══ RAW DATA

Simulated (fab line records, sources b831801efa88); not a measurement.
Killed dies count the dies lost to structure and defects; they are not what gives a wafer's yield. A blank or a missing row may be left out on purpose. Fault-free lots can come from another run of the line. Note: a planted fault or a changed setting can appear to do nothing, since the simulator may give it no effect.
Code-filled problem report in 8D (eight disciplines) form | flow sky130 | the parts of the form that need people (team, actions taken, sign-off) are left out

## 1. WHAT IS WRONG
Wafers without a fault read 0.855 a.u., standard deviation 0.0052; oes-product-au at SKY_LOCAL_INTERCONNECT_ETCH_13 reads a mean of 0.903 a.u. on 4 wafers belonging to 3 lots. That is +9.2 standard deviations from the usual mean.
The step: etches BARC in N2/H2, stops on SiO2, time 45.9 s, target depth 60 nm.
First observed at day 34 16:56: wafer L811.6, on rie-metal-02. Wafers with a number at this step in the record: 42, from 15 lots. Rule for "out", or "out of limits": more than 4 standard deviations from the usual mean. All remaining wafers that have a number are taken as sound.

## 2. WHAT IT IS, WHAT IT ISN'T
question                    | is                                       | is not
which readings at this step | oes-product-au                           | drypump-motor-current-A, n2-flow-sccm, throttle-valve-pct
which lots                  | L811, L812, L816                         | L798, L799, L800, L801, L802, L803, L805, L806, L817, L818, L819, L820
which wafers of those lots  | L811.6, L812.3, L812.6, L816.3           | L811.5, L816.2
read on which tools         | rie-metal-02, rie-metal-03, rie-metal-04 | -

════

◆ REQUIREMENT ◆
With the line holding "## 2. WHAT IT IS, WHAT IT ISN'T" as the first and the line holding "L818, L819, L820" as the last, please transcribe exactly the lines of the material above in that range and nothing else.

◆ RESULT ◆
## 2. WHAT IT IS, WHAT IT ISN'T
question                    | is                                       | is not
which readings at this step | oes-product-au                           | drypump-motor-current-A, n2-flow-sccm, throttle-valve-pct
which lots                  | L811, L812, L816                         | L798, L799, L800, L801, L802, L803, L805, L806, L817, L818, L819, L820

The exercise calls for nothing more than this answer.